-------- ENTRIES SHOWN

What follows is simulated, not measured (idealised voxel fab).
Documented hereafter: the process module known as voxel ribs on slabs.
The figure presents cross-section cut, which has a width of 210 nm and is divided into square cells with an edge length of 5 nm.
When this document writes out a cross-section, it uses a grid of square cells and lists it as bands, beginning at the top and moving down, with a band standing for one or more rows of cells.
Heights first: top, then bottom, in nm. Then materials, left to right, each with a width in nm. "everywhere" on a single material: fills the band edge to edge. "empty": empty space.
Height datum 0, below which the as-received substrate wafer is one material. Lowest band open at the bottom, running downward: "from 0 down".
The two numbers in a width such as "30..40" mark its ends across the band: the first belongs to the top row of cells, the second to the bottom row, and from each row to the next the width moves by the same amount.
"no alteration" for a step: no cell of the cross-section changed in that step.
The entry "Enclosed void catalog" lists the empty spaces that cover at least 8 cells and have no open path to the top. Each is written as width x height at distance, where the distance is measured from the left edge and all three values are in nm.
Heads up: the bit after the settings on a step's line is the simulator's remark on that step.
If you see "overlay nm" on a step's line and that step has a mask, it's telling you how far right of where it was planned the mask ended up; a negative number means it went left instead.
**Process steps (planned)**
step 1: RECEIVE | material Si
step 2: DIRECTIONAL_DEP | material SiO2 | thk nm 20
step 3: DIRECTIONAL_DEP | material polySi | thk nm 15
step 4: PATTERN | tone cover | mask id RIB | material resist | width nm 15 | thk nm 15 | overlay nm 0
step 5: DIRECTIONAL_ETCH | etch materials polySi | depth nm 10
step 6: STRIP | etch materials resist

----------------

## ACTIVITY:
Each record is to be retyped exactly as written.

## EXERCISE SOLUTION:
What follows is simulated, not measured (idealised voxel fab).
Documented hereafter: the process module known as voxel ribs on slabs.
The figure presents cross-section cut, which has a width of 210 nm and is divided into square cells with an edge length of 5 nm.
When this document writes out a cross-section, it uses a grid of square cells and lists it as bands, beginning at the top and moving down, with a band standing for one or more rows of cells.
Heights first: top, then bottom, in nm. Then materials, left to right, each with a width in nm. "everywhere" on a single material: fills the band edge to edge. "empty": empty space.
Height datum 0, below which the as-received substrate wafer is one material. Lowest band open at the bottom, running downward: "from 0 down".
The two numbers in a width such as "30..40" mark its ends across the band: the first belongs to the top row of cells, the second to the bottom row, and from each row to the next the width moves by the same amount.
"no alteration" for a step: no cell of the cross-section changed in that step.
The entry "Enclosed void catalog" lists the empty spaces that cover at least 8 cells and have no open path to the top. Each is written as width x height at distance, where the distance is measured from the left edge and all three values are in nm.
Heads up: the bit after the settings on a step's line is the simulator's remark on that step.
If you see "overlay nm" on a step's line and that step has a mask, it's telling you how far right of where it was planned the mask ended up; a negative number means it went left instead.
**Process steps (planned)**
step 1: RECEIVE | material Si
step 2: DIRECTIONAL_DEP | material SiO2 | thk nm 20
step 3: DIRECTIONAL_DEP | material polySi | thk nm 15
step 4: PATTERN | tone cover | mask id RIB | material resist | width nm 15 | thk nm 15 | overlay nm 0
step 5: DIRECTIONAL_ETCH | etch materials polySi | depth nm 10
step 6: STRIP | etch materials resist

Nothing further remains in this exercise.